Work request:
Each entry should appear in the answer exactly as written.

Entries provided:
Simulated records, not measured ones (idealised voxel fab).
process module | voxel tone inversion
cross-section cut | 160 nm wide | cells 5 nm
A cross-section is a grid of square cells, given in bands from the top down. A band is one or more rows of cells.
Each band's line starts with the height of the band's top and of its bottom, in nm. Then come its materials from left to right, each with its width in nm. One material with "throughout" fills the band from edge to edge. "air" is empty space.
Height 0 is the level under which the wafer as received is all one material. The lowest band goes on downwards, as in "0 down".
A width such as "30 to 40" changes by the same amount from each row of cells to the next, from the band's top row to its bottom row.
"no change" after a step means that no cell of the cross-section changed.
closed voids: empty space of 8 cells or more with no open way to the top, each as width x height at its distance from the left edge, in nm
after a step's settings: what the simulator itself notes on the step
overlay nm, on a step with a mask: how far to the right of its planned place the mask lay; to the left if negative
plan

Answer space:
Simulated records, not measured ones (idealised voxel fab).
process module | voxel tone inversion
cross-section cut | 160 nm wide | cells 5 nm
A cross-section is a grid of square cells, given in bands from the top down. A band is one or more rows of cells.
Each band's line starts with the height of the band's top and of its bottom, in nm. Then come its materials from left to right, each with its width in nm. One material with "throughout" fills the band from edge to edge. "air" is empty space.
Height 0 is the level under which the wafer as received is all one material. The lowest band goes on downwards, as in "0 down".
A width such as "30 to 40" changes by the same amount from each row of cells to the next, from the band's top row to its bottom row.
"no change" after a step means that no cell of the cross-section changed.
closed voids: empty space of 8 cells or more with no open way to the top, each as width x height at its distance from the left edge, in nm
after a step's settings: what the simulator itself notes on the step
overlay nm, on a step with a mask: how far to the right of its planned place the mask lay; to the left if negative
plan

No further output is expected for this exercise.